> _Requirement_: Only the lines below starting at the one containing "S4: pressure of" and ending at the one containing "R3: film removed" belong in the answer, each copied exactly.

(Entries provided begins)

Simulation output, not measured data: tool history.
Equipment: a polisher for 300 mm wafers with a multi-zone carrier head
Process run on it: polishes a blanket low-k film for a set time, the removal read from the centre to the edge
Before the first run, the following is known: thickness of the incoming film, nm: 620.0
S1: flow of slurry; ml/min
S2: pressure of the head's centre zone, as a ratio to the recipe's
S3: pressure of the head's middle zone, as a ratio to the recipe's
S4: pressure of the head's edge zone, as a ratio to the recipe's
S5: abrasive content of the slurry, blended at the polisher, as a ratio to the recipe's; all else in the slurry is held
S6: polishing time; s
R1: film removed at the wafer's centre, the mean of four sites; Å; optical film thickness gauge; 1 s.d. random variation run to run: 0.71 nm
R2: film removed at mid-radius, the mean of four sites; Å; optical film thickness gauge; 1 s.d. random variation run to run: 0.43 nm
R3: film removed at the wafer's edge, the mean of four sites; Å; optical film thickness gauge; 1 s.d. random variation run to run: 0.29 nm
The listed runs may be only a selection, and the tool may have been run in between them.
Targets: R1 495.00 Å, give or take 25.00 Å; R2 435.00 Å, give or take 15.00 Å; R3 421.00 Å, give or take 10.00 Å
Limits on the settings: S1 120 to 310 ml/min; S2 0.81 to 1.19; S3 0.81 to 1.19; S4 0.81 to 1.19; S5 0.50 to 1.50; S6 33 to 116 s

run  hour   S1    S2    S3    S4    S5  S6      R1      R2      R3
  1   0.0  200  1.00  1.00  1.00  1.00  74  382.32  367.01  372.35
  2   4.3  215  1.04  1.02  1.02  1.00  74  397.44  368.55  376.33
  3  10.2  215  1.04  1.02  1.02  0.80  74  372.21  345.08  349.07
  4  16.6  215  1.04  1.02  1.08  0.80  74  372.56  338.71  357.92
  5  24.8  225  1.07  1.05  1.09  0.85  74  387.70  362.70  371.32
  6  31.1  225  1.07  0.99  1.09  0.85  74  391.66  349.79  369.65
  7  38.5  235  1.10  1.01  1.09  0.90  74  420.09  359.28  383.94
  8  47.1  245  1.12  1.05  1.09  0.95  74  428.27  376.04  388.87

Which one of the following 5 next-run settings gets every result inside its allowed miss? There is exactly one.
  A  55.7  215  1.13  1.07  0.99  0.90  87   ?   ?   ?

(Entries provided ends)

> _Your response_:
S4: pressure of the head's edge zone, as a ratio to the recipe's
S5: abrasive content of the slurry, blended at the polisher, as a ratio to the recipe's; all else in the slurry is held
S6: polishing time; s
R1: film removed at the wafer's centre, the mean of four sites; Å; optical film thickness gauge; 1 s.d. random variation run to run: 0.71 nm
R2: film removed at mid-radius, the mean of four sites; Å; optical film thickness gauge; 1 s.d. random variation run to run: 0.43 nm
R3: film removed at the wafer's edge, the mean of four sites; Å; optical film thickness gauge; 1 s.d. random variation run to run: 0.29 nm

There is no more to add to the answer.